**Required action**
What is needed here is a word-for-word copy of all the entries below.

Start of Data records

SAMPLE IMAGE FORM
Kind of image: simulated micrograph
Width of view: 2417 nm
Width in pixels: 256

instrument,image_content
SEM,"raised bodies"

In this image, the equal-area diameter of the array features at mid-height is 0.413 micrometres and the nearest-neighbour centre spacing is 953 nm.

End of Data records

**Your solution**
SAMPLE IMAGE FORM
Kind of image: simulated micrograph
Width of view: 2417 nm
Width in pixels: 256

instrument,image_content
SEM,"raised bodies"

In this image, the equal-area diameter of the array features at mid-height is 0.413 micrometres and the nearest-neighbour centre spacing is 953 nm.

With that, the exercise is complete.